+++

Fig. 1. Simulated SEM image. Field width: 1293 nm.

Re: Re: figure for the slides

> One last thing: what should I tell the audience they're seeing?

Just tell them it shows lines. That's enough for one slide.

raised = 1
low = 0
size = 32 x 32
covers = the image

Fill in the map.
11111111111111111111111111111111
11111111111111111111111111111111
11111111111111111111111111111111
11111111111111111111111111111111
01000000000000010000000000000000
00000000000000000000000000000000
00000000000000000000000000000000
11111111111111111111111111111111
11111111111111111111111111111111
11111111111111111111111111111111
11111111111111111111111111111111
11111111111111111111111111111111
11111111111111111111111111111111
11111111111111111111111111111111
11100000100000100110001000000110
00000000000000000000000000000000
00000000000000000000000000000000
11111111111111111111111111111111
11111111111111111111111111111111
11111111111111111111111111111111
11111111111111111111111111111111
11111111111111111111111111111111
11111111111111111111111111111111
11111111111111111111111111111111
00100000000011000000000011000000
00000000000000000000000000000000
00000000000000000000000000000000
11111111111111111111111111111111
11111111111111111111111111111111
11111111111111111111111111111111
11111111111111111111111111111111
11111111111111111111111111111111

+++

Beginning at the line above that contains "audience they're seeing?", return each line exactly through the line that contains "01000000000000010000000000000000", and no others.

> One last thing: what should I tell the audience they're seeing?

Just tell them it shows lines. That's enough for one slide.

raised = 1
low = 0
size = 32 x 32
covers = the image

Fill in the map.
11111111111111111111111111111111
11111111111111111111111111111111
11111111111111111111111111111111
11111111111111111111111111111111
01000000000000010000000000000000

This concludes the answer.